* [WORK ORDER]: The entries below should be output exactly as written.

* [DATA]:
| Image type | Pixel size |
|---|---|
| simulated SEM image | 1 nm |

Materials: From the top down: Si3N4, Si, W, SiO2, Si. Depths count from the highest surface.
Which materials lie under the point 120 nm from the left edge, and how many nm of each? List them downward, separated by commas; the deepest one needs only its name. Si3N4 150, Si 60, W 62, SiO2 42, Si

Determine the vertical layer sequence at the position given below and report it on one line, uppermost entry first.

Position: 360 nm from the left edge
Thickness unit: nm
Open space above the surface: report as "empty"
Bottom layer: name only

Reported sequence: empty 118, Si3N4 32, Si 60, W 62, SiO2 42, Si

* [EXPECTED ANSWER]:
| Image type | Pixel size |
|---|---|
| simulated SEM image | 1 nm |

Materials: From the top down: Si3N4, Si, W, SiO2, Si. Depths count from the highest surface.
Which materials lie under the point 120 nm from the left edge, and how many nm of each? List them downward, separated by commas; the deepest one needs only its name. Si3N4 150, Si 60, W 62, SiO2 42, Si

Determine the vertical layer sequence at the position given below and report it on one line, uppermost entry first.

Position: 360 nm from the left edge
Thickness unit: nm
Open space above the surface: report as "empty"
Bottom layer: name only

Reported sequence: empty 118, Si3N4 32, Si 60, W 62, SiO2 42, Si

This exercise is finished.